___
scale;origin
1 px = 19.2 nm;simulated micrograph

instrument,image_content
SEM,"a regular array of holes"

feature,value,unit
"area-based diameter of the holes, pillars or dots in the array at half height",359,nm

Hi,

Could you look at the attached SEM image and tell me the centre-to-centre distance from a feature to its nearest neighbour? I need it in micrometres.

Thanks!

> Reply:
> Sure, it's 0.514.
___

Copy out the whole listing, word for word.

scale;origin
1 px = 19.2 nm;simulated micrograph

instrument,image_content
SEM,"a regular array of holes"

feature,value,unit
"area-based diameter of the holes, pillars or dots in the array at half height",359,nm

Hi,

Could you look at the attached SEM image and tell me the centre-to-centre distance from a feature to its nearest neighbour? I need it in micrometres.

Thanks!

> Reply:
> Sure, it's 0.514.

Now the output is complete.